^^^^^^^^

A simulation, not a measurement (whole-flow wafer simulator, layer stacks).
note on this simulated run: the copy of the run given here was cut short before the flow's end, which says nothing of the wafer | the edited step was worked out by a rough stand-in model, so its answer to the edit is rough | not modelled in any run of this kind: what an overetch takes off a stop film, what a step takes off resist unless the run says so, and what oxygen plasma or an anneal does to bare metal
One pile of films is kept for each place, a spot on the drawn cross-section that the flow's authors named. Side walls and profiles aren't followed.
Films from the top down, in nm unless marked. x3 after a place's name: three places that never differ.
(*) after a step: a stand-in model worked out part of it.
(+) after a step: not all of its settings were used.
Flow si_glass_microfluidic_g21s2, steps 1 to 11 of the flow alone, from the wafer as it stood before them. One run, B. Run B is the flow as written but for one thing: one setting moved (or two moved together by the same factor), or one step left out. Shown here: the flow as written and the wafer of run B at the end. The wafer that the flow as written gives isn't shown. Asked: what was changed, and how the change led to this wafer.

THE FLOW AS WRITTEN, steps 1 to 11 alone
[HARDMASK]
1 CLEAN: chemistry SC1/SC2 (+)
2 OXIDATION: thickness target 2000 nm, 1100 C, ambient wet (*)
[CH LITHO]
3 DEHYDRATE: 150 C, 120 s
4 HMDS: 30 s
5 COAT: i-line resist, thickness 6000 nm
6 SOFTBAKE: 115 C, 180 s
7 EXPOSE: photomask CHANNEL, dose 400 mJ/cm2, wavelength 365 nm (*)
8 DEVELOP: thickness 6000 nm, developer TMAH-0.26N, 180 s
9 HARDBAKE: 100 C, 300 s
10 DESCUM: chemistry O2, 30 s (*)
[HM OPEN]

^^^^^^^^

:: Assignment ::
Repeat exactly the lines of the data from the first one through the line with "(+) after a", both of them included.

:: Expected answer ::
A simulation, not a measurement (whole-flow wafer simulator, layer stacks).
note on this simulated run: the copy of the run given here was cut short before the flow's end, which says nothing of the wafer | the edited step was worked out by a rough stand-in model, so its answer to the edit is rough | not modelled in any run of this kind: what an overetch takes off a stop film, what a step takes off resist unless the run says so, and what oxygen plasma or an anneal does to bare metal
One pile of films is kept for each place, a spot on the drawn cross-section that the flow's authors named. Side walls and profiles aren't followed.
Films from the top down, in nm unless marked. x3 after a place's name: three places that never differ.
(*) after a step: a stand-in model worked out part of it.
(+) after a step: not all of its settings were used.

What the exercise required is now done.